● Records shown
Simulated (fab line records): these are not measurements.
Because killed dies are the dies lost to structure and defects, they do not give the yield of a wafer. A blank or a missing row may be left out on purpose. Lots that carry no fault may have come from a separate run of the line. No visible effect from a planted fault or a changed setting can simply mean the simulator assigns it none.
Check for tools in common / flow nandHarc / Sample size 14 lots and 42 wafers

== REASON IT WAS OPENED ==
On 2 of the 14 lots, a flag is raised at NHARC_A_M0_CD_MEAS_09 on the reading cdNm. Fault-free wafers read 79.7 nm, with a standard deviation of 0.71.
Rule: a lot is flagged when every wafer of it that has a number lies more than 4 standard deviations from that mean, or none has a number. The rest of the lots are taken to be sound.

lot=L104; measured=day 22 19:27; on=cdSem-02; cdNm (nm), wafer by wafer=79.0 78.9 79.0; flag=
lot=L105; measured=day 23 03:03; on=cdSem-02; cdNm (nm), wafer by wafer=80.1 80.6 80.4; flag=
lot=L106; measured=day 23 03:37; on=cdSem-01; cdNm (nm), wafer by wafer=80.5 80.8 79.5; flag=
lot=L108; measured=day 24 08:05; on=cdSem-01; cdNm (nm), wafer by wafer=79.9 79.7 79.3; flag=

● Work order
Using the records above, restate word for word the lines from the one with "Because killed dies" through the one with "On 2 of the", both included.

● Task solution
Because killed dies are the dies lost to structure and defects, they do not give the yield of a wafer. A blank or a missing row may be left out on purpose. Lots that carry no fault may have come from a separate run of the line. No visible effect from a planted fault or a changed setting can simply mean the simulator assigns it none.
Check for tools in common / flow nandHarc / Sample size 14 lots and 42 wafers

== REASON IT WAS OPENED ==
On 2 of the 14 lots, a flag is raised at NHARC_A_M0_CD_MEAS_09 on the reading cdNm. Fault-free wafers read 79.7 nm, with a standard deviation of 0.71.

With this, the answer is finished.